§ **MATERIAL PROVIDED**
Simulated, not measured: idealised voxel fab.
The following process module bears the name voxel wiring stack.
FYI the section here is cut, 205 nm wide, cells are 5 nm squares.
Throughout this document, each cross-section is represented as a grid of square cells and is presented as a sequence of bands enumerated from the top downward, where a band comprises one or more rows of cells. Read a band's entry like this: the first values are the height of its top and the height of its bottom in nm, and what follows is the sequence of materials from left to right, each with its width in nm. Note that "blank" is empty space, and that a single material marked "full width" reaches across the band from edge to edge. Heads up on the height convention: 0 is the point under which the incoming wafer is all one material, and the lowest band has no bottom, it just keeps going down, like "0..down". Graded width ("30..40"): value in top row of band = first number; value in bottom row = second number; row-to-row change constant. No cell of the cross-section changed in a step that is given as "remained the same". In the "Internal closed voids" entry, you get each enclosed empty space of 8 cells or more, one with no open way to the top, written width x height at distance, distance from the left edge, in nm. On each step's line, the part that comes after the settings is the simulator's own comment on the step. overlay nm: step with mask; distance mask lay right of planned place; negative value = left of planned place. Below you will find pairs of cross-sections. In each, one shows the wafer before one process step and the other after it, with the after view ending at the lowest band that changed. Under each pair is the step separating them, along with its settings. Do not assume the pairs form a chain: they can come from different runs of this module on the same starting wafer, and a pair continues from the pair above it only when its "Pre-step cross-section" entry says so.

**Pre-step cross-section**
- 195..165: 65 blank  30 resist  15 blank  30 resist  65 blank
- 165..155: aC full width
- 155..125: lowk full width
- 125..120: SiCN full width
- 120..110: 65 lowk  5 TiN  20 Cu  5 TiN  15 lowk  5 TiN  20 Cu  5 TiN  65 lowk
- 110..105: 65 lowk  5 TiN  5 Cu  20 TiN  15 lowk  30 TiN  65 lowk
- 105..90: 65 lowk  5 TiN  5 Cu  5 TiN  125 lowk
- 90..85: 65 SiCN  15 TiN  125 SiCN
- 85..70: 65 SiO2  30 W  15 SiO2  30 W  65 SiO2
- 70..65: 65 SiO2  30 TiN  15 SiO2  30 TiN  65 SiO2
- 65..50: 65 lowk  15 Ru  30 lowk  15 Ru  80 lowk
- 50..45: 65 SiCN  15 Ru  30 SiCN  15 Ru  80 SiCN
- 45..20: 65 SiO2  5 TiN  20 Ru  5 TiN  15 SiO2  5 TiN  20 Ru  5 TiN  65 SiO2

§ **ASSIGNMENT**
Please give back exactly the lines of this listing beginning at the line with "- 110..105: 65" and ending with the line with "- 65..50: 65", both included, and nothing else.

§ **TASK RESPONSE**
- 110..105: 65 lowk  5 TiN  5 Cu  20 TiN  15 lowk  30 TiN  65 lowk
- 105..90: 65 lowk  5 TiN  5 Cu  5 TiN  125 lowk
- 90..85: 65 SiCN  15 TiN  125 SiCN
- 85..70: 65 SiO2  30 W  15 SiO2  30 W  65 SiO2
- 70..65: 65 SiO2  30 TiN  15 SiO2  30 TiN  65 SiO2
- 65..50: 65 lowk  15 Ru  30 lowk  15 Ru  80 lowk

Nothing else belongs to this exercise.